- LISTED ENTRIES
○ ○ ○ ○
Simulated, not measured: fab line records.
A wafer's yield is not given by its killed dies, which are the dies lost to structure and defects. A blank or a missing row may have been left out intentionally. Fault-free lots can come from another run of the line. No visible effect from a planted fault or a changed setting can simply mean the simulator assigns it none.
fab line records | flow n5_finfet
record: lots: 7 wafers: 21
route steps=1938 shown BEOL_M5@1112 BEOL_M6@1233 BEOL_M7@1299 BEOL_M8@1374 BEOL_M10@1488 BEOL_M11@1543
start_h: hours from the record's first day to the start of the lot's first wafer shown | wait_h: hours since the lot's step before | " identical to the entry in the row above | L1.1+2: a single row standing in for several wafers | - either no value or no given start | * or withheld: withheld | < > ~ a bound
○ ○ ○ ○

- WORK REQUEST
From the records above, repeat exactly the lines from the one with "A wafer's yield" through the one with "route steps=1938 shown", both included.

- EXERCISE RESPONSE
A wafer's yield is not given by its killed dies, which are the dies lost to structure and defects. A blank or a missing row may have been left out intentionally. Fault-free lots can come from another run of the line. No visible effect from a planted fault or a changed setting can simply mean the simulator assigns it none.
fab line records | flow n5_finfet
record: lots: 7 wafers: 21
route steps=1938 shown BEOL_M5@1112 BEOL_M6@1233 BEOL_M7@1299 BEOL_M8@1374 BEOL_M10@1488 BEOL_M11@1543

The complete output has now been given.